=== Assigned task ===
Give again, word for word, each line from the top of the listing through the line that holds "Shared process: flowable".

++++ Provided records

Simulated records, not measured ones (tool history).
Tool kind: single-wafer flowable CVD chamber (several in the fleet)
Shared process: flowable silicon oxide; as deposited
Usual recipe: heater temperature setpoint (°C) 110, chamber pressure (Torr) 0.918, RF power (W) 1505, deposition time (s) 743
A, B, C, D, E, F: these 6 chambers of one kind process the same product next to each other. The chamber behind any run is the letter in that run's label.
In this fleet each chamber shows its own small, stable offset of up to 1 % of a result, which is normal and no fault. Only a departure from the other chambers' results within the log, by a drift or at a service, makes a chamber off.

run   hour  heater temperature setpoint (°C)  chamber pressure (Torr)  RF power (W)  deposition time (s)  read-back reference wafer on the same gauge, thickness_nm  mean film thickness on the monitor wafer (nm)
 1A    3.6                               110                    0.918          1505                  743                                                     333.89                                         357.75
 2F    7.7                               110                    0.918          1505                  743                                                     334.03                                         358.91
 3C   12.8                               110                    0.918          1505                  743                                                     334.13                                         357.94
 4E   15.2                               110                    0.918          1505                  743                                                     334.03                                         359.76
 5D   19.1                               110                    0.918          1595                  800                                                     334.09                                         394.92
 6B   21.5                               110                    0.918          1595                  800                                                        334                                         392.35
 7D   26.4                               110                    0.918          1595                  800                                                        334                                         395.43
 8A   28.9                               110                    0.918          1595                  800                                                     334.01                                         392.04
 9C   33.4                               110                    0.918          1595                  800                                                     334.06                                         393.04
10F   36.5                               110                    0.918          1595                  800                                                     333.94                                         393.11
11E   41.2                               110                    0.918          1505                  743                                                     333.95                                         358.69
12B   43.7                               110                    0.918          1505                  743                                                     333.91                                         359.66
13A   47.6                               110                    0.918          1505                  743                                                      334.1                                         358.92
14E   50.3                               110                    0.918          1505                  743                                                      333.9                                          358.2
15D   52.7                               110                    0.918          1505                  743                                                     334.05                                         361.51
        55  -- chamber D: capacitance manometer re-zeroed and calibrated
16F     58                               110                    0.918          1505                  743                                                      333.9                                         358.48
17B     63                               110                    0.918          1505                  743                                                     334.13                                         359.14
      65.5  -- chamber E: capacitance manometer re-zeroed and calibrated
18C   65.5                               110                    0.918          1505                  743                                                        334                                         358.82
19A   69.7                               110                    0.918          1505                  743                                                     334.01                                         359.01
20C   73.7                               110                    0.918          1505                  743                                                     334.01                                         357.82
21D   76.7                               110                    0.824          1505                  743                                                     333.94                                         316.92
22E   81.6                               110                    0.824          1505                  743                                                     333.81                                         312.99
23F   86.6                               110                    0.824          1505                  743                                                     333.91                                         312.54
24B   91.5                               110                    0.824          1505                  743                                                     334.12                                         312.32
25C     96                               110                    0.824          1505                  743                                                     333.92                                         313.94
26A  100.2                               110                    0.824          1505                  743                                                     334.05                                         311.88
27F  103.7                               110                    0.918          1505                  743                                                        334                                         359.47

++++++++

=== Your response ===
Simulated records, not measured ones (tool history).
Tool kind: single-wafer flowable CVD chamber (several in the fleet)
Shared process: flowable silicon oxide; as deposited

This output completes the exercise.